Write out exactly the lines from the first line of the records below through the line that contains "## WHAT EACH GAUGE READ, for each wafer", and stop there.

Listed records
□ □ □

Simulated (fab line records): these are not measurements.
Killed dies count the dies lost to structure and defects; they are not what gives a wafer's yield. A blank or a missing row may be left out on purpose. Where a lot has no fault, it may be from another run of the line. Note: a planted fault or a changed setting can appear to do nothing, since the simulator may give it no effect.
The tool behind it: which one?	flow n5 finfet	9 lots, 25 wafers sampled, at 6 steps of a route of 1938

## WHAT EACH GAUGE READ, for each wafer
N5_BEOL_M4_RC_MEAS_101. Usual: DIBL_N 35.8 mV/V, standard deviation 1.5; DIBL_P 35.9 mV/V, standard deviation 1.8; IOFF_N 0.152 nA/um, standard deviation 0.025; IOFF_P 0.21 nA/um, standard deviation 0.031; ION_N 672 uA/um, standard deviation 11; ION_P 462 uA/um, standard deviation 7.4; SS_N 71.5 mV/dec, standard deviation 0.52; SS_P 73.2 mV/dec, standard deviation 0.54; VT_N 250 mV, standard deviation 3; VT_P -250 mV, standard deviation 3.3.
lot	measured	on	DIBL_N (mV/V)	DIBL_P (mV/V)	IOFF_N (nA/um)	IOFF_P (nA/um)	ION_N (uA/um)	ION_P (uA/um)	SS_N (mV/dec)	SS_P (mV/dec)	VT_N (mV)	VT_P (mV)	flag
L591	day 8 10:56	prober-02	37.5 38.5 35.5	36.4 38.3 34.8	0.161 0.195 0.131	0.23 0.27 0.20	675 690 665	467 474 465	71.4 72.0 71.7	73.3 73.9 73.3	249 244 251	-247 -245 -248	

□ □ □

Answer section
Simulated (fab line records): these are not measurements.
Killed dies count the dies lost to structure and defects; they are not what gives a wafer's yield. A blank or a missing row may be left out on purpose. Where a lot has no fault, it may be from another run of the line. Note: a planted fault or a changed setting can appear to do nothing, since the simulator may give it no effect.
The tool behind it: which one?	flow n5 finfet	9 lots, 25 wafers sampled, at 6 steps of a route of 1938

## WHAT EACH GAUGE READ, for each wafer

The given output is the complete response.